**Action item**
Among the lines below, a stretch begins at the one with "SKY_VIA4_ETCH_12: etches SiO2" and ends at the one with "alike: throttle_valve_pct". Repeat that stretch exactly, ends included.

(Given records Opens)

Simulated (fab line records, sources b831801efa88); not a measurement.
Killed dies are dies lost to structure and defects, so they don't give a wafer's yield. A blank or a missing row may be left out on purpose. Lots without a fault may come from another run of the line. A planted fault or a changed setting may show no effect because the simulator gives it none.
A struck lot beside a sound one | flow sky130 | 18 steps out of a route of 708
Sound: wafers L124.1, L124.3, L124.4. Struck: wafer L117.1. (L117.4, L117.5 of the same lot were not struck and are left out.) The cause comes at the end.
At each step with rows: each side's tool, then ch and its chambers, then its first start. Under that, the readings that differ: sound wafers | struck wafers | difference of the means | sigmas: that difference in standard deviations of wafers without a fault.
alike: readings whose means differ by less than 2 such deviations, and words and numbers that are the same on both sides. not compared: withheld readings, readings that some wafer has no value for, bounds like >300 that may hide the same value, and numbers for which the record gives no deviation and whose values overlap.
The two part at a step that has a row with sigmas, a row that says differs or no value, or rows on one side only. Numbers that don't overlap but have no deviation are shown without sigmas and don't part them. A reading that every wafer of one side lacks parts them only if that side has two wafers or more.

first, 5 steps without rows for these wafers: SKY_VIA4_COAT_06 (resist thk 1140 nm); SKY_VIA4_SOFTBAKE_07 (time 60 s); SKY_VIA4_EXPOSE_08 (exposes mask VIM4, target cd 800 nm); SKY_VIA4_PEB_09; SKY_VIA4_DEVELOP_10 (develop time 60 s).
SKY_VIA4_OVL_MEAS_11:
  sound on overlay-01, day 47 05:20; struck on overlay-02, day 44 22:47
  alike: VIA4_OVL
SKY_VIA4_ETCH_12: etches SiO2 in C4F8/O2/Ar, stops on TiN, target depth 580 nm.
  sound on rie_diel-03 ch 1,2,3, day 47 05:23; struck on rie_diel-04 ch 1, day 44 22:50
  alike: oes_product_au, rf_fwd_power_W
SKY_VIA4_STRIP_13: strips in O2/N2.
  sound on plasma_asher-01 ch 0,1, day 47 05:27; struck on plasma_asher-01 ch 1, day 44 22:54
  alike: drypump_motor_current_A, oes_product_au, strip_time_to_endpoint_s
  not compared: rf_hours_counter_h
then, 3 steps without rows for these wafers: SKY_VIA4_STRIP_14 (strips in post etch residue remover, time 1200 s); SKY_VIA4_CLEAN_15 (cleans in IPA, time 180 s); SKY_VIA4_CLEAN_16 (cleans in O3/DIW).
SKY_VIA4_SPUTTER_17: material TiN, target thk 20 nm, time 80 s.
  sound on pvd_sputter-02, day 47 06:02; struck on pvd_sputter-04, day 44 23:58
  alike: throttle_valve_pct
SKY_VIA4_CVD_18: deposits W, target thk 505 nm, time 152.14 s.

(Given records Closes)

**Expected answer**
SKY_VIA4_ETCH_12: etches SiO2 in C4F8/O2/Ar, stops on TiN, target depth 580 nm.
  sound on rie_diel-03 ch 1,2,3, day 47 05:23; struck on rie_diel-04 ch 1, day 44 22:50
  alike: oes_product_au, rf_fwd_power_W
SKY_VIA4_STRIP_13: strips in O2/N2.
  sound on plasma_asher-01 ch 0,1, day 47 05:27; struck on plasma_asher-01 ch 1, day 44 22:54
  alike: drypump_motor_current_A, oes_product_au, strip_time_to_endpoint_s
  not compared: rf_hours_counter_h
then, 3 steps without rows for these wafers: SKY_VIA4_STRIP_14 (strips in post etch residue remover, time 1200 s); SKY_VIA4_CLEAN_15 (cleans in IPA, time 180 s); SKY_VIA4_CLEAN_16 (cleans in O3/DIW).
SKY_VIA4_SPUTTER_17: material TiN, target thk 20 nm, time 80 s.
  sound on pvd_sputter-02, day 47 06:02; struck on pvd_sputter-04, day 44 23:58
  alike: throttle_valve_pct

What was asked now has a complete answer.